Material supplied Start Marker

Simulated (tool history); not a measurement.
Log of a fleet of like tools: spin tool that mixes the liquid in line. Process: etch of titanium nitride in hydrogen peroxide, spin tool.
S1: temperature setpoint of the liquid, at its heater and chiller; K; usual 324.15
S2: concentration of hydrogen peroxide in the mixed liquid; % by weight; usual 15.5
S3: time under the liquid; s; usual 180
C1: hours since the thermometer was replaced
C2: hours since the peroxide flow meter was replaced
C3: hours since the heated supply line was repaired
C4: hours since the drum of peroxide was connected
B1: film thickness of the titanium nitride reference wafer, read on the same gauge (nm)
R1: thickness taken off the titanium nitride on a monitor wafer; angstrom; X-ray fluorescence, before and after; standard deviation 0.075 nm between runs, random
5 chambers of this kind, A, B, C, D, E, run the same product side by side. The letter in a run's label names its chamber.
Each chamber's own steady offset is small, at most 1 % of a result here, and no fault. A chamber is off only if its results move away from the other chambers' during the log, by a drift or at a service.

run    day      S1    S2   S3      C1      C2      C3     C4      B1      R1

Material supplied End Marker

-- Work request --
Reproduce the data above in full. Leave nothing out.

-- Exercise response --
Simulated (tool history); not a measurement.
Log of a fleet of like tools: spin tool that mixes the liquid in line. Process: etch of titanium nitride in hydrogen peroxide, spin tool.
S1: temperature setpoint of the liquid, at its heater and chiller; K; usual 324.15
S2: concentration of hydrogen peroxide in the mixed liquid; % by weight; usual 15.5
S3: time under the liquid; s; usual 180
C1: hours since the thermometer was replaced
C2: hours since the peroxide flow meter was replaced
C3: hours since the heated supply line was repaired
C4: hours since the drum of peroxide was connected
B1: film thickness of the titanium nitride reference wafer, read on the same gauge (nm)
R1: thickness taken off the titanium nitride on a monitor wafer; angstrom; X-ray fluorescence, before and after; standard deviation 0.075 nm between runs, random
5 chambers of this kind, A, B, C, D, E, run the same product side by side. The letter in a run's label names its chamber.
Each chamber's own steady offset is small, at most 1 % of a result here, and no fault. A chamber is off only if its results move away from the other chambers' during the log, by a drift or at a service.

run    day      S1    S2   S3      C1      C2      C3     C4      B1      R1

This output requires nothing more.